WORK REQUEST. When you reach the line containing "when,from day 39" in the records below, start copying exactly, and stop once you have copied the line containing "Counting: any tool".

DATASET EXTRACT below:

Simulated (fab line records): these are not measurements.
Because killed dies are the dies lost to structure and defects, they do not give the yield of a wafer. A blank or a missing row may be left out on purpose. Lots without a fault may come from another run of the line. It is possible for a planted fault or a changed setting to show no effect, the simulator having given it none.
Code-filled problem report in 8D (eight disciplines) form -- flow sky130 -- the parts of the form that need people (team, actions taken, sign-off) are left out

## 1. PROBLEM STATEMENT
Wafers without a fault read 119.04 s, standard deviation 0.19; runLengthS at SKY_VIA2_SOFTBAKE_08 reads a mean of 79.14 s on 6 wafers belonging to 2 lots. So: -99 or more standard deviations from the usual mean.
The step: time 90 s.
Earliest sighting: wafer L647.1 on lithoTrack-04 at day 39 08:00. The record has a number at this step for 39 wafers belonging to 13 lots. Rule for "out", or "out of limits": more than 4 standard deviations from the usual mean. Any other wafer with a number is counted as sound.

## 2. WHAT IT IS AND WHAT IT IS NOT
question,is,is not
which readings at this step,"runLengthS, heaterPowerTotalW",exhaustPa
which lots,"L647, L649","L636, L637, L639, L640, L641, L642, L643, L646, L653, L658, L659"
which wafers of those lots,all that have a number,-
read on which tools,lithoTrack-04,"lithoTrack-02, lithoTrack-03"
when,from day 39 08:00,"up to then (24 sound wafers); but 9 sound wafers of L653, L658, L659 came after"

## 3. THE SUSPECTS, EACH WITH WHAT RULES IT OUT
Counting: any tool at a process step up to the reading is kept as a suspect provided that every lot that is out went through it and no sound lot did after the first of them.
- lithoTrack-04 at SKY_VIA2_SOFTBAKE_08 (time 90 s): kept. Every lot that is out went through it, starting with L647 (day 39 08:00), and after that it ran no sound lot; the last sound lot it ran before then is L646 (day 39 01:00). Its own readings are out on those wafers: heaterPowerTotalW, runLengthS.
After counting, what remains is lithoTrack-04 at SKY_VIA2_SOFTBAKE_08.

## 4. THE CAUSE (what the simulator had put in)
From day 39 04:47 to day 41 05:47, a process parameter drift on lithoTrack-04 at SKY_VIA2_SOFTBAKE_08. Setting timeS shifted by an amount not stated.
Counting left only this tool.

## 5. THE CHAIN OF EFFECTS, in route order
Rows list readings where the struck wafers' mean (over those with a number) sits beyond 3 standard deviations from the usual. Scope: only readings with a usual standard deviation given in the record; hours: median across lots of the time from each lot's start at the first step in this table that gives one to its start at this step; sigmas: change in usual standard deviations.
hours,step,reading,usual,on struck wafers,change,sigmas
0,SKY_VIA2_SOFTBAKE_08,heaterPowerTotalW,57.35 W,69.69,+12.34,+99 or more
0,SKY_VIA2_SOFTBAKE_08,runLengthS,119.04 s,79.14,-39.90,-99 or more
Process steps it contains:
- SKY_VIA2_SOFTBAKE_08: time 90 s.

End of DATASET EXTRACT.

EXERCISE RESPONSE.
when,from day 39 08:00,"up to then (24 sound wafers); but 9 sound wafers of L653, L658, L659 came after"

## 3. THE SUSPECTS, EACH WITH WHAT RULES IT OUT
Counting: any tool at a process step up to the reading is kept as a suspect provided that every lot that is out went through it and no sound lot did after the first of them.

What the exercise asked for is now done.